(Work order): Copy the listing out exactly as shown.

(Extracted entries):
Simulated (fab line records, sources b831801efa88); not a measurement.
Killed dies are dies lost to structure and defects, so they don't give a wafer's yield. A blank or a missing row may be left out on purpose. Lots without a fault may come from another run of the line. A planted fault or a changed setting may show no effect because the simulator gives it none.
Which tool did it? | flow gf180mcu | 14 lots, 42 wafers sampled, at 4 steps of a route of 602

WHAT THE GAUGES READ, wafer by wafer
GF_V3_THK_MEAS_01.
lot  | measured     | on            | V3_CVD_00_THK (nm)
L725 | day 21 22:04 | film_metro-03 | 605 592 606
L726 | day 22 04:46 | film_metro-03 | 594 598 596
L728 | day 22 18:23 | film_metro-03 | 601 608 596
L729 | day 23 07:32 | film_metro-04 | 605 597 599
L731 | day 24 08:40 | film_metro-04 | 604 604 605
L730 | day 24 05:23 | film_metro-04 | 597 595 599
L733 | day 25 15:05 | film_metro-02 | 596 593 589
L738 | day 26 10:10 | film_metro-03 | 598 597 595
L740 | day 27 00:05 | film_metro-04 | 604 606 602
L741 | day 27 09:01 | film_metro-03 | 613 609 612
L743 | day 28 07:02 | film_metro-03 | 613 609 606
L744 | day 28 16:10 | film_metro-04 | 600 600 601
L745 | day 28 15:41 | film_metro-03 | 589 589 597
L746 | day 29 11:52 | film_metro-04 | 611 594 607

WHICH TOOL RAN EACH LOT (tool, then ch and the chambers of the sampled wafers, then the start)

(Worked solution):
Simulated (fab line records, sources b831801efa88); not a measurement.
Killed dies are dies lost to structure and defects, so they don't give a wafer's yield. A blank or a missing row may be left out on purpose. Lots without a fault may come from another run of the line. A planted fault or a changed setting may show no effect because the simulator gives it none.
Which tool did it? | flow gf180mcu | 14 lots, 42 wafers sampled, at 4 steps of a route of 602

WHAT THE GAUGES READ, wafer by wafer
GF_V3_THK_MEAS_01.
lot  | measured     | on            | V3_CVD_00_THK (nm)
L725 | day 21 22:04 | film_metro-03 | 605 592 606
L726 | day 22 04:46 | film_metro-03 | 594 598 596
L728 | day 22 18:23 | film_metro-03 | 601 608 596
L729 | day 23 07:32 | film_metro-04 | 605 597 599
L731 | day 24 08:40 | film_metro-04 | 604 604 605
L730 | day 24 05:23 | film_metro-04 | 597 595 599
L733 | day 25 15:05 | film_metro-02 | 596 593 589
L738 | day 26 10:10 | film_metro-03 | 598 597 595
L740 | day 27 00:05 | film_metro-04 | 604 606 602
L741 | day 27 09:01 | film_metro-03 | 613 609 612
L743 | day 28 07:02 | film_metro-03 | 613 609 606
L744 | day 28 16:10 | film_metro-04 | 600 600 601
L745 | day 28 15:41 | film_metro-03 | 589 589 597
L746 | day 29 11:52 | film_metro-04 | 611 594 607

WHICH TOOL RAN EACH LOT (tool, then ch and the chambers of the sampled wafers, then the start)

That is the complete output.